Only the lines below starting at the one containing "1 RECEIVE with material Si" and ending at the one containing "5 DIRECTIONAL_ETCH with" belong in the answer, each copied exactly.

Source data>
--------------------------------

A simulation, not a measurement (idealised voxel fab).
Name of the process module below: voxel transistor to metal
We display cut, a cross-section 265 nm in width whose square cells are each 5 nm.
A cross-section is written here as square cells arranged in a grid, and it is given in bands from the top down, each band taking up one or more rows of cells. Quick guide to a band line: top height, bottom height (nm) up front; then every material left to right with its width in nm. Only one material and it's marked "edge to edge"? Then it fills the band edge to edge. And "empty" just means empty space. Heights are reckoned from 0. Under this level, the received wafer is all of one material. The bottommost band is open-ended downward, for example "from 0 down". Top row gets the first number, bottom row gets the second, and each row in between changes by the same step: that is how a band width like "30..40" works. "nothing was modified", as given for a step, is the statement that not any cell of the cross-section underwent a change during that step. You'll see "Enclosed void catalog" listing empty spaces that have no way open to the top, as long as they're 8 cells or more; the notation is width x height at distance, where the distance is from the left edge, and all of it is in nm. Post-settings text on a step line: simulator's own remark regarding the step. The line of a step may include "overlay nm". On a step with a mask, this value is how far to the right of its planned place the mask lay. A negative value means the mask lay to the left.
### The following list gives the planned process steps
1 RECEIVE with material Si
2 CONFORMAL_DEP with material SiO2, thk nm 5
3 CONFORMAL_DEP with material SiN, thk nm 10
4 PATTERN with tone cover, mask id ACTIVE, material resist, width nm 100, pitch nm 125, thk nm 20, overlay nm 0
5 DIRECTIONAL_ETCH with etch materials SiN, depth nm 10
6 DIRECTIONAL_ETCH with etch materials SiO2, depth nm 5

--------------------------------

Task response>
1 RECEIVE with material Si
2 CONFORMAL_DEP with material SiO2, thk nm 5
3 CONFORMAL_DEP with material SiN, thk nm 10
4 PATTERN with tone cover, mask id ACTIVE, material resist, width nm 100, pitch nm 125, thk nm 20, overlay nm 0
5 DIRECTIONAL_ETCH with etch materials SiN, depth nm 10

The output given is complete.